= Data under study =
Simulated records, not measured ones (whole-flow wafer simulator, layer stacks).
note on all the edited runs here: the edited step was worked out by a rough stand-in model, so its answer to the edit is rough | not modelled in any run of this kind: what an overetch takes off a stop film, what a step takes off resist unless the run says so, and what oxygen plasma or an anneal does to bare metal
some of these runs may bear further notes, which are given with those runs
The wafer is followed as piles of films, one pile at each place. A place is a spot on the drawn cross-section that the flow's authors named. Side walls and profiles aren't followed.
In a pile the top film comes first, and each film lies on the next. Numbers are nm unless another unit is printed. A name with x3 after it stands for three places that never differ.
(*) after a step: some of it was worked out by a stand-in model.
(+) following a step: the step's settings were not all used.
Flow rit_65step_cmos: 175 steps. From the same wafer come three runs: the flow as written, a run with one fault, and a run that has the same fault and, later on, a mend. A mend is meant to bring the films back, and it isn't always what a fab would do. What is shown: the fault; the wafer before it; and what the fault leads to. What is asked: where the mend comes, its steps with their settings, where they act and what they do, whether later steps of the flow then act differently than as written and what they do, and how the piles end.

= Brief =
Reproduce the complete data exactly as presented above.

= Task result =
Simulated records, not measured ones (whole-flow wafer simulator, layer stacks).
note on all the edited runs here: the edited step was worked out by a rough stand-in model, so its answer to the edit is rough | not modelled in any run of this kind: what an overetch takes off a stop film, what a step takes off resist unless the run says so, and what oxygen plasma or an anneal does to bare metal
some of these runs may bear further notes, which are given with those runs
The wafer is followed as piles of films, one pile at each place. A place is a spot on the drawn cross-section that the flow's authors named. Side walls and profiles aren't followed.
In a pile the top film comes first, and each film lies on the next. Numbers are nm unless another unit is printed. A name with x3 after it stands for three places that never differ.
(*) after a step: some of it was worked out by a stand-in model.
(+) following a step: the step's settings were not all used.
Flow rit_65step_cmos: 175 steps. From the same wafer come three runs: the flow as written, a run with one fault, and a run that has the same fault and, later on, a mend. A mend is meant to bring the films back, and it isn't always what a fab would do. What is shown: the fault; the wafer before it; and what the fault leads to. What is asked: where the mend comes, its steps with their settings, where they act and what they do, whether later steps of the flow then act differently than as written and what they do, and how the piles end.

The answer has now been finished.